Reproduce the first line of the entries that follow and each later line, word for word, ending with the one containing "one table for".

————

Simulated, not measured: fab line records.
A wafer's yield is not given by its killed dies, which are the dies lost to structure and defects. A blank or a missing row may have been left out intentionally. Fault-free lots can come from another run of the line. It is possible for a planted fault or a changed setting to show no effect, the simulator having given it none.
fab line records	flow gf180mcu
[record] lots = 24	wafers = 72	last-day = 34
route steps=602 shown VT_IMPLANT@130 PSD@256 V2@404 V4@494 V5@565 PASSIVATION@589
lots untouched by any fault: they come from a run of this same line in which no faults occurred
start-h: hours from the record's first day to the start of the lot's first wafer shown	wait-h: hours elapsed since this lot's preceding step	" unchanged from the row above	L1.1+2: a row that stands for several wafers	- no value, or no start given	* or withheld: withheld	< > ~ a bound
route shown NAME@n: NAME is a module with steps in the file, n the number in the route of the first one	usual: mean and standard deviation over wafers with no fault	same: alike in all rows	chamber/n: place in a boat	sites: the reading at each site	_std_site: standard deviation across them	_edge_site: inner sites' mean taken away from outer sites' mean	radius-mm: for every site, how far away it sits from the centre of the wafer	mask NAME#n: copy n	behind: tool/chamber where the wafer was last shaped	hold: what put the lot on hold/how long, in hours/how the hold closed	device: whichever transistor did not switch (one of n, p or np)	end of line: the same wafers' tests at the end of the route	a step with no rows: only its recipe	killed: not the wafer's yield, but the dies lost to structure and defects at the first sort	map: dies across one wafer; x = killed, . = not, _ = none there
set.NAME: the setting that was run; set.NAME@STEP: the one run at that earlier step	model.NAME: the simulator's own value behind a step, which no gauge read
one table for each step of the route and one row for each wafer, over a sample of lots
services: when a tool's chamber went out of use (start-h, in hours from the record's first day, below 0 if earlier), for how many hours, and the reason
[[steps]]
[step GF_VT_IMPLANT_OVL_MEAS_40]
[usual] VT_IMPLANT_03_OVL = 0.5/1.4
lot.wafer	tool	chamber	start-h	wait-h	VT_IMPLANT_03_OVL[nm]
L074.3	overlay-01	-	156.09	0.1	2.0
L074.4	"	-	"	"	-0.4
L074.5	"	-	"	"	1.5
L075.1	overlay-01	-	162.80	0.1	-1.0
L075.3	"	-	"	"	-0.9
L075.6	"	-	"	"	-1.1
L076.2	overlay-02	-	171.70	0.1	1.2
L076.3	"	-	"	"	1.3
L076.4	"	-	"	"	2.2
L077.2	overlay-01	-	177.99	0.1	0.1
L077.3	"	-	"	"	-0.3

————

* [Your solution]
Simulated, not measured: fab line records.
A wafer's yield is not given by its killed dies, which are the dies lost to structure and defects. A blank or a missing row may have been left out intentionally. Fault-free lots can come from another run of the line. It is possible for a planted fault or a changed setting to show no effect, the simulator having given it none.
fab line records	flow gf180mcu
[record] lots = 24	wafers = 72	last-day = 34
route steps=602 shown VT_IMPLANT@130 PSD@256 V2@404 V4@494 V5@565 PASSIVATION@589
lots untouched by any fault: they come from a run of this same line in which no faults occurred
start-h: hours from the record's first day to the start of the lot's first wafer shown	wait-h: hours elapsed since this lot's preceding step	" unchanged from the row above	L1.1+2: a row that stands for several wafers	- no value, or no start given	* or withheld: withheld	< > ~ a bound
route shown NAME@n: NAME is a module with steps in the file, n the number in the route of the first one	usual: mean and standard deviation over wafers with no fault	same: alike in all rows	chamber/n: place in a boat	sites: the reading at each site	_std_site: standard deviation across them	_edge_site: inner sites' mean taken away from outer sites' mean	radius-mm: for every site, how far away it sits from the centre of the wafer	mask NAME#n: copy n	behind: tool/chamber where the wafer was last shaped	hold: what put the lot on hold/how long, in hours/how the hold closed	device: whichever transistor did not switch (one of n, p or np)	end of line: the same wafers' tests at the end of the route	a step with no rows: only its recipe	killed: not the wafer's yield, but the dies lost to structure and defects at the first sort	map: dies across one wafer; x = killed, . = not, _ = none there
set.NAME: the setting that was run; set.NAME@STEP: the one run at that earlier step	model.NAME: the simulator's own value behind a step, which no gauge read
one table for each step of the route and one row for each wafer, over a sample of lots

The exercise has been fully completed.